**Work item:**
Every line from the start of the listing below through the line that contains "Killed dies are" is to be reproduced word for word.

**Stored data:**
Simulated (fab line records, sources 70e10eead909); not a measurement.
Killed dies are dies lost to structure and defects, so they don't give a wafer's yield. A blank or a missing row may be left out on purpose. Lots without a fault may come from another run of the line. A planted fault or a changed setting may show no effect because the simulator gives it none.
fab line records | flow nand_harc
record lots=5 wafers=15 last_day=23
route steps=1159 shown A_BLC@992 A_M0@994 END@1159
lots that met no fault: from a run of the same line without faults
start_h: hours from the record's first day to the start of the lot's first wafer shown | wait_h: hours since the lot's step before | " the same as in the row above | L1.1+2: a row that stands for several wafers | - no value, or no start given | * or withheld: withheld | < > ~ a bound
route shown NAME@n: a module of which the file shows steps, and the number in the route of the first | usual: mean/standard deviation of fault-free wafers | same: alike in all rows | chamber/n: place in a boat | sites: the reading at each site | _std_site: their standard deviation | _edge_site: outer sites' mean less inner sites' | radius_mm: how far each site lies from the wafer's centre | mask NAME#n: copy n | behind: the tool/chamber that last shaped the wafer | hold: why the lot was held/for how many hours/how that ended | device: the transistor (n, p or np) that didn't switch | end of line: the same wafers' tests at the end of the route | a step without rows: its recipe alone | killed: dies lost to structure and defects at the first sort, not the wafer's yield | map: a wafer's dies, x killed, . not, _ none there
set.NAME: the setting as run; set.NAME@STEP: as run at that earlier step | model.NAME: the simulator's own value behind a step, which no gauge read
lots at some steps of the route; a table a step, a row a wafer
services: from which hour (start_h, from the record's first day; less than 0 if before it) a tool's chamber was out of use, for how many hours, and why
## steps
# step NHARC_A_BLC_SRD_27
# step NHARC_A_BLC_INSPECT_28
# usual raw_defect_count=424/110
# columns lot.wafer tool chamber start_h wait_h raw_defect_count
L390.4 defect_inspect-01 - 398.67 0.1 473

**Your solution:**
Simulated (fab line records, sources 70e10eead909); not a measurement.
Killed dies are dies lost to structure and defects, so they don't give a wafer's yield. A blank or a missing row may be left out on purpose. Lots without a fault may come from another run of the line. A planted fault or a changed setting may show no effect because the simulator gives it none.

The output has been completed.